*-*-*
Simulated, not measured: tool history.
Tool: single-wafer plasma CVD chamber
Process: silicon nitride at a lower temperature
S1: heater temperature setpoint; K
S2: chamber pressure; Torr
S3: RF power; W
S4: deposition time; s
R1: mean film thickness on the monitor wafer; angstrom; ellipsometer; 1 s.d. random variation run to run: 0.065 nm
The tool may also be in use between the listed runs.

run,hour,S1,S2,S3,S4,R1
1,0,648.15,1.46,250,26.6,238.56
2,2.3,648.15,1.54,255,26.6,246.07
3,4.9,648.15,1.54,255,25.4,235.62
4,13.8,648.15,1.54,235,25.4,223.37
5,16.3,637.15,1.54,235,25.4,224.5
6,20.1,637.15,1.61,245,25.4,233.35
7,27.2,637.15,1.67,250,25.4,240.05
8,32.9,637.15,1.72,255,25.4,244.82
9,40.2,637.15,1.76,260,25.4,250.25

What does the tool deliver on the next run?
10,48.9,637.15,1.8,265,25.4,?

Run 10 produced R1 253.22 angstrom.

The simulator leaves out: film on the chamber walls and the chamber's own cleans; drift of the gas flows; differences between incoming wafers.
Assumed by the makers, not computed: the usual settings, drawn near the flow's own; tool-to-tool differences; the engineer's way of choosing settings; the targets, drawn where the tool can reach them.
*-*-*

> **BRIEF**
The lines above, starting at the one with "2,2.3,648.15,1.54,255,26.6,246.07" and ending at the one with "The simulator leaves", are the only ones to return, exactly as written.

> **WRITTEN ANSWER**
2,2.3,648.15,1.54,255,26.6,246.07
3,4.9,648.15,1.54,255,25.4,235.62
4,13.8,648.15,1.54,235,25.4,223.37
5,16.3,637.15,1.54,235,25.4,224.5
6,20.1,637.15,1.61,245,25.4,233.35
7,27.2,637.15,1.67,250,25.4,240.05
8,32.9,637.15,1.72,255,25.4,244.82
9,40.2,637.15,1.76,260,25.4,250.25

What does the tool deliver on the next run?
10,48.9,637.15,1.8,265,25.4,?

Run 10 produced R1 253.22 angstrom.

The simulator leaves out: film on the chamber walls and the chamber's own cleans; drift of the gas flows; differences between incoming wafers.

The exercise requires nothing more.